**Requirement**: No record may be omitted; give all of them again exactly.

**Data under study**:
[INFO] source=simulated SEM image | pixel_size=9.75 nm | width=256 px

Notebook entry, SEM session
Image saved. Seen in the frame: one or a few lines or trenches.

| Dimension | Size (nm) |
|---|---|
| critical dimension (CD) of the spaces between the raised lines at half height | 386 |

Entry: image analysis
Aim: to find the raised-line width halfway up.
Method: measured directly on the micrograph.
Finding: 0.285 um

**Problem solution**:
[INFO] source=simulated SEM image | pixel_size=9.75 nm | width=256 px

Notebook entry, SEM session
Image saved. Seen in the frame: one or a few lines or trenches.

| Dimension | Size (nm) |
|---|---|
| critical dimension (CD) of the spaces between the raised lines at half height | 386 |

Entry: image analysis
Aim: to find the raised-line width halfway up.
Method: measured directly on the micrograph.
Finding: 0.285 um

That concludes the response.